The listing below holds a line with "<quantity>distance from the" and a line with "<value>734</value>". Reproduce those two lines exactly, plus everything between them.

## Excerpted data

---+---

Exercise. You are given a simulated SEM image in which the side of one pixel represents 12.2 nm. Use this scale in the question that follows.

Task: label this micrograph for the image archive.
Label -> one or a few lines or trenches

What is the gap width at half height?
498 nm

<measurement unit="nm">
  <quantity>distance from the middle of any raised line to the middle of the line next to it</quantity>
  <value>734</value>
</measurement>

---+---

## Task solution
  <quantity>distance from the middle of any raised line to the middle of the line next to it</quantity>
  <value>734</value>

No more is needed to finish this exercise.